== Segment start ==
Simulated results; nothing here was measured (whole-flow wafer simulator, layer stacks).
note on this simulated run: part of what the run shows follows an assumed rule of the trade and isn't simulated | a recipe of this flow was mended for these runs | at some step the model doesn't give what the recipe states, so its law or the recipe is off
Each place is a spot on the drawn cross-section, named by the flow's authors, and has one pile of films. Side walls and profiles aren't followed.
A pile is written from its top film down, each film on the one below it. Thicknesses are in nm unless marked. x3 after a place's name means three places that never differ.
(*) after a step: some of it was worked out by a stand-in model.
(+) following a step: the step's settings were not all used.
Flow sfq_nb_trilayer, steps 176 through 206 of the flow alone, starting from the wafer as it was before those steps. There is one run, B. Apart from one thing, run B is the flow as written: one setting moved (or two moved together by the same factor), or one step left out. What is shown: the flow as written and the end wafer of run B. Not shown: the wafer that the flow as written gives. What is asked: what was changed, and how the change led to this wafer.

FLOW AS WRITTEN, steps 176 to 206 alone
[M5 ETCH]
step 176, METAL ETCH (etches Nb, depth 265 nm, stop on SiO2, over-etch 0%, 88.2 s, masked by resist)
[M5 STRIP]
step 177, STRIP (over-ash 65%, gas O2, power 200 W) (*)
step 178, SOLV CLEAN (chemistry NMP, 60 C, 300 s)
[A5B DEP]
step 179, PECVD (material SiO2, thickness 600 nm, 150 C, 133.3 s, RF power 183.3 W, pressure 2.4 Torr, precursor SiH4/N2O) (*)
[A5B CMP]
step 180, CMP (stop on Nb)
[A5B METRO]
== Segment end ==

The answer is every entry, copied word for word.

YOUR RESPONSE:
Simulated results; nothing here was measured (whole-flow wafer simulator, layer stacks).
note on this simulated run: part of what the run shows follows an assumed rule of the trade and isn't simulated | a recipe of this flow was mended for these runs | at some step the model doesn't give what the recipe states, so its law or the recipe is off
Each place is a spot on the drawn cross-section, named by the flow's authors, and has one pile of films. Side walls and profiles aren't followed.
A pile is written from its top film down, each film on the one below it. Thicknesses are in nm unless marked. x3 after a place's name means three places that never differ.
(*) after a step: some of it was worked out by a stand-in model.
(+) following a step: the step's settings were not all used.
Flow sfq_nb_trilayer, steps 176 through 206 of the flow alone, starting from the wafer as it was before those steps. There is one run, B. Apart from one thing, run B is the flow as written: one setting moved (or two moved together by the same factor), or one step left out. What is shown: the flow as written and the end wafer of run B. Not shown: the wafer that the flow as written gives. What is asked: what was changed, and how the change led to this wafer.

FLOW AS WRITTEN, steps 176 to 206 alone
[M5 ETCH]
step 176, METAL ETCH (etches Nb, depth 265 nm, stop on SiO2, over-etch 0%, 88.2 s, masked by resist)
[M5 STRIP]
step 177, STRIP (over-ash 65%, gas O2, power 200 W) (*)
step 178, SOLV CLEAN (chemistry NMP, 60 C, 300 s)
[A5B DEP]
step 179, PECVD (material SiO2, thickness 600 nm, 150 C, 133.3 s, RF power 183.3 W, pressure 2.4 Torr, precursor SiH4/N2O) (*)
[A5B CMP]
step 180, CMP (stop on Nb)
[A5B METRO]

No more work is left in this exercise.